■ Work request ■
Starting at the line below holding "2. WHAT IT IS AND WHAT IT IS NOT" and stopping at the line holding "which readings at", print every line exactly, both ends included, and leave the rest out.

■ Provided records ■
——

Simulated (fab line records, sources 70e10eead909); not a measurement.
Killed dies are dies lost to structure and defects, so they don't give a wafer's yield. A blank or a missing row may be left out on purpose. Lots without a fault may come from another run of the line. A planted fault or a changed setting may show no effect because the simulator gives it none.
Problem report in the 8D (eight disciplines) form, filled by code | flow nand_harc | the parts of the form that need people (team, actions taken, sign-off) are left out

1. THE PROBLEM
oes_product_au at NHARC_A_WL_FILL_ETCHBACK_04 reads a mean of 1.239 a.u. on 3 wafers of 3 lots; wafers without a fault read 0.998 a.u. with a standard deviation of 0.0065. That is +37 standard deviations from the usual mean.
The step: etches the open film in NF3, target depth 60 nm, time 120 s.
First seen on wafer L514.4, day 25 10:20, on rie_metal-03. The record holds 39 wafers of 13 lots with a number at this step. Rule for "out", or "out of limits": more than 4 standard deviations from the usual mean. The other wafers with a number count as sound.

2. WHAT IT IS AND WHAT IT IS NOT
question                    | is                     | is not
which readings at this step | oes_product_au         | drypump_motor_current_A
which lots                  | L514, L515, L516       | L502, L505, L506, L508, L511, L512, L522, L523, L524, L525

——

■ Response ■
2. WHAT IT IS AND WHAT IT IS NOT
question                    | is                     | is not
which readings at this step | oes_product_au         | drypump_motor_current_A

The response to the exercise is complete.